> [REQUIRED ACTION]
Write the listing out again, exactly as it appears.

Start of Block

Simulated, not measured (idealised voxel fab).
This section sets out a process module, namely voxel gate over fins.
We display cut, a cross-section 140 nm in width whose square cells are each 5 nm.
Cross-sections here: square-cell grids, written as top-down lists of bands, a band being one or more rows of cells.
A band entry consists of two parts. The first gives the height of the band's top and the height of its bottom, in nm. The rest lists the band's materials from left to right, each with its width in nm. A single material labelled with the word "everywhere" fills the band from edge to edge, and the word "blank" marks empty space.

End of Block

> [PROBLEM SOLUTION]
Simulated, not measured (idealised voxel fab).
This section sets out a process module, namely voxel gate over fins.
We display cut, a cross-section 140 nm in width whose square cells are each 5 nm.
Cross-sections here: square-cell grids, written as top-down lists of bands, a band being one or more rows of cells.
A band entry consists of two parts. The first gives the height of the band's top and the height of its bottom, in nm. The rest lists the band's materials from left to right, each with its width in nm. A single material labelled with the word "everywhere" fills the band from edge to edge, and the word "blank" marks empty space.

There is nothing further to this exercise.